= INFORMATION PROVIDED =
====

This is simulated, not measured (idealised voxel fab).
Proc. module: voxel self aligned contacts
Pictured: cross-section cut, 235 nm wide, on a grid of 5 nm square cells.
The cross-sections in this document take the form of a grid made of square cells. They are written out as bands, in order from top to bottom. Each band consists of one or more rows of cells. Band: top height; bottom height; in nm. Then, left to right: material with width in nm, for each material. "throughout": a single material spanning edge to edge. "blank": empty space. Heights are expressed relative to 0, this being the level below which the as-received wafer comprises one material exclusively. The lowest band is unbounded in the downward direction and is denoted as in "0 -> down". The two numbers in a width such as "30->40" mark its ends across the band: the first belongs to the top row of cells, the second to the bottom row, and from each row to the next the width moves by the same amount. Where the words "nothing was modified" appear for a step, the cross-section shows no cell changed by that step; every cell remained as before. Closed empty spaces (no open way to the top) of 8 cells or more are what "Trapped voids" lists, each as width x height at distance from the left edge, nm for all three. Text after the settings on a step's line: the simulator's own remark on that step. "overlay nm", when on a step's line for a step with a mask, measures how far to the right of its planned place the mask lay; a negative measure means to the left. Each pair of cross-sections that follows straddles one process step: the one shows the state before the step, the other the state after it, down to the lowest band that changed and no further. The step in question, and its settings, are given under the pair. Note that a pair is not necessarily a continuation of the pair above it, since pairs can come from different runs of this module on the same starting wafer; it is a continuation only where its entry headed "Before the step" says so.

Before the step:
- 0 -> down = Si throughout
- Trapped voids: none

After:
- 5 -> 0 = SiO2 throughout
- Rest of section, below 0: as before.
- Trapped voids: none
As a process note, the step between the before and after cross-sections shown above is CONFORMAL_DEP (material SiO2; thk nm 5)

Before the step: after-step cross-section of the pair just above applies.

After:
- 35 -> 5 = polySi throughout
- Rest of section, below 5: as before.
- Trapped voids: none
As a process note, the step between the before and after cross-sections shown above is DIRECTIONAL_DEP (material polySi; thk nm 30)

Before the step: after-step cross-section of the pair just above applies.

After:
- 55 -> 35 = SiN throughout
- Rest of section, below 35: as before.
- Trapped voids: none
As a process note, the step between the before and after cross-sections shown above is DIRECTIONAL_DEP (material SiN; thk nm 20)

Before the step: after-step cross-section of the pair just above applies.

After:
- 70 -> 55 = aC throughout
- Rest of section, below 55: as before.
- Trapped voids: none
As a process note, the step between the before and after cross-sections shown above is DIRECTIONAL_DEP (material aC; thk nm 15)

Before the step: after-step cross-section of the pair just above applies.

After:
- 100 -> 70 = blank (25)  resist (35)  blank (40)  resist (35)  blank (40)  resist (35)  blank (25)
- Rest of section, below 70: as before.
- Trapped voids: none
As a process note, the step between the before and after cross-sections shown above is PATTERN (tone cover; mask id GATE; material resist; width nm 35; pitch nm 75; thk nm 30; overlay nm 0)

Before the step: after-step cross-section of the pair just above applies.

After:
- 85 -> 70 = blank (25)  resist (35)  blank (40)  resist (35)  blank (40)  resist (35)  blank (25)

====

= EXERCISE =
Copy the lines of the data above exactly as written, beginning with the line containing "- 0 -> down = Si throughout" and ending with the line containing "- Rest of section, below 5: as before.", and leave out all other lines.

= WRITTEN RESPONSE =
- 0 -> down = Si throughout
- Trapped voids: none

After:
- 5 -> 0 = SiO2 throughout
- Rest of section, below 0: as before.
- Trapped voids: none
As a process note, the step between the before and after cross-sections shown above is CONFORMAL_DEP (material SiO2; thk nm 5)

Before the step: after-step cross-section of the pair just above applies.

After:
- 35 -> 5 = polySi throughout
- Rest of section, below 5: as before.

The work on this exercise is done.